### Record set:
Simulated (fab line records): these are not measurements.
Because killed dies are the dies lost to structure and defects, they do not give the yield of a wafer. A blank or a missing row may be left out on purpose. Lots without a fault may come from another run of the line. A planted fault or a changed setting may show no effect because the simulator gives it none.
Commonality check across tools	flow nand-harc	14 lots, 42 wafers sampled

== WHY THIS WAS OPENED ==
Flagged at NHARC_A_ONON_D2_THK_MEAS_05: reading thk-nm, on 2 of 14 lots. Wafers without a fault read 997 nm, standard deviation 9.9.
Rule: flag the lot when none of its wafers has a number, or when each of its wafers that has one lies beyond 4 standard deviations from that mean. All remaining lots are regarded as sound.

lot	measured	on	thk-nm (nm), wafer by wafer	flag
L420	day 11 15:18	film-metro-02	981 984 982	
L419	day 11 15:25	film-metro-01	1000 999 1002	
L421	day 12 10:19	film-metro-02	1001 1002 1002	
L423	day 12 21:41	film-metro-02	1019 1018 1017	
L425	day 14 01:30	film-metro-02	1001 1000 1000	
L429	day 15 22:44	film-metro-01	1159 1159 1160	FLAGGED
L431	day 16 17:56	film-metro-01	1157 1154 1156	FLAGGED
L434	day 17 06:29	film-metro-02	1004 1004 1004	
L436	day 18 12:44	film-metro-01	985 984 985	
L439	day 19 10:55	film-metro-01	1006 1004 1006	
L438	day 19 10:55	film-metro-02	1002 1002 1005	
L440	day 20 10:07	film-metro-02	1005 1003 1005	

### Work request:
Give the complete listing again, exactly as it appears above.

### Response box:
Simulated (fab line records): these are not measurements.
Because killed dies are the dies lost to structure and defects, they do not give the yield of a wafer. A blank or a missing row may be left out on purpose. Lots without a fault may come from another run of the line. A planted fault or a changed setting may show no effect because the simulator gives it none.
Commonality check across tools	flow nand-harc	14 lots, 42 wafers sampled

== WHY THIS WAS OPENED ==
Flagged at NHARC_A_ONON_D2_THK_MEAS_05: reading thk-nm, on 2 of 14 lots. Wafers without a fault read 997 nm, standard deviation 9.9.
Rule: flag the lot when none of its wafers has a number, or when each of its wafers that has one lies beyond 4 standard deviations from that mean. All remaining lots are regarded as sound.

lot	measured	on	thk-nm (nm), wafer by wafer	flag
L420	day 11 15:18	film-metro-02	981 984 982	
L419	day 11 15:25	film-metro-01	1000 999 1002	
L421	day 12 10:19	film-metro-02	1001 1002 1002	
L423	day 12 21:41	film-metro-02	1019 1018 1017	
L425	day 14 01:30	film-metro-02	1001 1000 1000	
L429	day 15 22:44	film-metro-01	1159 1159 1160	FLAGGED
L431	day 16 17:56	film-metro-01	1157 1154 1156	FLAGGED
L434	day 17 06:29	film-metro-02	1004 1004 1004	
L436	day 18 12:44	film-metro-01	985 984 985	
L439	day 19 10:55	film-metro-01	1006 1004 1006	
L438	day 19 10:55	film-metro-02	1002 1002 1005	
L440	day 20 10:07	film-metro-02	1005 1003 1005	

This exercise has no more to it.